» Assignment
Whatever lines the data contains, output all of them unchanged.

----- Available data -----
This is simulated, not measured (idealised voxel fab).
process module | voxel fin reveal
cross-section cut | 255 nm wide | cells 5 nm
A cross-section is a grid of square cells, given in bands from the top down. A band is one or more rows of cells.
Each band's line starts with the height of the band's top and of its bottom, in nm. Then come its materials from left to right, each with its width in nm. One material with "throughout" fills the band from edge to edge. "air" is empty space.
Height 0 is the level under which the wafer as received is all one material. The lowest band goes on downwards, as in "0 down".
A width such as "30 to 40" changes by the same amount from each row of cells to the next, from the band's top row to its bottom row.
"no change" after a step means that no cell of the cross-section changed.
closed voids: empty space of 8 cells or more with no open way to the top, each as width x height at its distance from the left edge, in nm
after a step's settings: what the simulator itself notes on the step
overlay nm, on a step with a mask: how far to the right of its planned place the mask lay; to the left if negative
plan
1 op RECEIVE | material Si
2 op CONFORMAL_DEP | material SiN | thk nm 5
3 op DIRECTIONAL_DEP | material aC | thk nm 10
-----

» Written reply
This is simulated, not measured (idealised voxel fab).
process module | voxel fin reveal
cross-section cut | 255 nm wide | cells 5 nm
A cross-section is a grid of square cells, given in bands from the top down. A band is one or more rows of cells.
Each band's line starts with the height of the band's top and of its bottom, in nm. Then come its materials from left to right, each with its width in nm. One material with "throughout" fills the band from edge to edge. "air" is empty space.
Height 0 is the level under which the wafer as received is all one material. The lowest band goes on downwards, as in "0 down".
A width such as "30 to 40" changes by the same amount from each row of cells to the next, from the band's top row to its bottom row.
"no change" after a step means that no cell of the cross-section changed.
closed voids: empty space of 8 cells or more with no open way to the top, each as width x height at its distance from the left edge, in nm
after a step's settings: what the simulator itself notes on the step
overlay nm, on a step with a mask: how far to the right of its planned place the mask lay; to the left if negative
plan
1 op RECEIVE | material Si
2 op CONFORMAL_DEP | material SiN | thk nm 5
3 op DIRECTIONAL_DEP | material aC | thk nm 10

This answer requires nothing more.